---*---

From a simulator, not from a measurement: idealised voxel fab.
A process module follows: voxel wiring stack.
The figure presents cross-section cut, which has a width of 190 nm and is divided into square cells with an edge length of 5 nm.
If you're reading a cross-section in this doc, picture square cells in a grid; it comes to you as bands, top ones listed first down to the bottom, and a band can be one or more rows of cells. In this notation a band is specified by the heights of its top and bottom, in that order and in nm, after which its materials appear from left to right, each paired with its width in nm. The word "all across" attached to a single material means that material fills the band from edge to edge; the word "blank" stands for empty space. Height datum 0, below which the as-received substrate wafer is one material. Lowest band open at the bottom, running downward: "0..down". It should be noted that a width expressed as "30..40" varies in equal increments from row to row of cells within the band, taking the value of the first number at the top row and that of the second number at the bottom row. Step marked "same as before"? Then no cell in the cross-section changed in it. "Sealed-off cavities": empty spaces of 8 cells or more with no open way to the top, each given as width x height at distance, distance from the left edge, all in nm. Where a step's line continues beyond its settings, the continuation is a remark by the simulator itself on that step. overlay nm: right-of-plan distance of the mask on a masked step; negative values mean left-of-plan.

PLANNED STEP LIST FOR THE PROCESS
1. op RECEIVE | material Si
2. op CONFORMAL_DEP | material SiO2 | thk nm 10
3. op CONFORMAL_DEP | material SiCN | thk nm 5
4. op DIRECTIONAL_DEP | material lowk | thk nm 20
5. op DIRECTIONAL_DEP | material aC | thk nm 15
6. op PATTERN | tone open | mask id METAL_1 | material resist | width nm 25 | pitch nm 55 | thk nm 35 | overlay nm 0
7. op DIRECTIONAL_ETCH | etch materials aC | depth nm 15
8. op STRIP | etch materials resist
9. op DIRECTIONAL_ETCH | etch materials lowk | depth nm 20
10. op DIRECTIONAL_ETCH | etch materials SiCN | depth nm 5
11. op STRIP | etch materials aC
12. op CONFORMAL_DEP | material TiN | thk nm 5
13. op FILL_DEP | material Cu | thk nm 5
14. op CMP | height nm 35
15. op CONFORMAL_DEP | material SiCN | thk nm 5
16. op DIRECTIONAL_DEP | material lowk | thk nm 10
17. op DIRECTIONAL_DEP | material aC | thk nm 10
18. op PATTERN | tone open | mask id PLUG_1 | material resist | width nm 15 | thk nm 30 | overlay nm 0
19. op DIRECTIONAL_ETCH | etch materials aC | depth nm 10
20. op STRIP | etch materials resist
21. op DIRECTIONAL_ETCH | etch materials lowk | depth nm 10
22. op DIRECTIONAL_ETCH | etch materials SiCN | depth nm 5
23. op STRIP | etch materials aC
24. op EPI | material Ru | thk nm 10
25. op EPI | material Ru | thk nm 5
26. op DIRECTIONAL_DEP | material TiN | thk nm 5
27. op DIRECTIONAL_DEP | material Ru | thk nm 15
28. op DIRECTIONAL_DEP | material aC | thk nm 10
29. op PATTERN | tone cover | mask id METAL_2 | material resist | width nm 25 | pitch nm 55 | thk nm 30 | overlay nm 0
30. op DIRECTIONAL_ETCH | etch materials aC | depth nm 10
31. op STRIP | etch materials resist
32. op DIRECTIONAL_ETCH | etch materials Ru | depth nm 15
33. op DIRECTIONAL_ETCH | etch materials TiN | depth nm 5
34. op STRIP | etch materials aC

---*---

From the top of the material above, print every line exactly, ending with the line that holds "The figure presents".

▶ **RESULT**
From a simulator, not from a measurement: idealised voxel fab.
A process module follows: voxel wiring stack.
The figure presents cross-section cut, which has a width of 190 nm and is divided into square cells with an edge length of 5 nm.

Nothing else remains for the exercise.